### [Exercise]
Nothing in the listing may be skipped; transcribe all of it as written.

● ● ●

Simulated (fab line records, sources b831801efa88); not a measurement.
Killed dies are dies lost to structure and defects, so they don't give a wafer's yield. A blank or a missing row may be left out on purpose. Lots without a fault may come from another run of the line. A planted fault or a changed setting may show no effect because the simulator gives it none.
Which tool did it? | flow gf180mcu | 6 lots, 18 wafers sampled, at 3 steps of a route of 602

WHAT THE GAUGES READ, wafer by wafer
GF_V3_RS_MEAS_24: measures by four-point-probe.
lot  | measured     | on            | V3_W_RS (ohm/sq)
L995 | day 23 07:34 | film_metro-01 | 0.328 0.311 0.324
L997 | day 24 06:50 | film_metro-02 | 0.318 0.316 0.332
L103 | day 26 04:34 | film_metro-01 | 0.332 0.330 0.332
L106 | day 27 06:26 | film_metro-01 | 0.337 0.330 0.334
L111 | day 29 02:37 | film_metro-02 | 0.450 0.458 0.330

● ● ●

### [Reply]
Simulated (fab line records, sources b831801efa88); not a measurement.
Killed dies are dies lost to structure and defects, so they don't give a wafer's yield. A blank or a missing row may be left out on purpose. Lots without a fault may come from another run of the line. A planted fault or a changed setting may show no effect because the simulator gives it none.
Which tool did it? | flow gf180mcu | 6 lots, 18 wafers sampled, at 3 steps of a route of 602

WHAT THE GAUGES READ, wafer by wafer
GF_V3_RS_MEAS_24: measures by four-point-probe.
lot  | measured     | on            | V3_W_RS (ohm/sq)
L995 | day 23 07:34 | film_metro-01 | 0.328 0.311 0.324
L997 | day 24 06:50 | film_metro-02 | 0.318 0.316 0.332
L103 | day 26 04:34 | film_metro-01 | 0.332 0.330 0.332
L106 | day 27 06:26 | film_metro-01 | 0.337 0.330 0.334
L111 | day 29 02:37 | film_metro-02 | 0.450 0.458 0.330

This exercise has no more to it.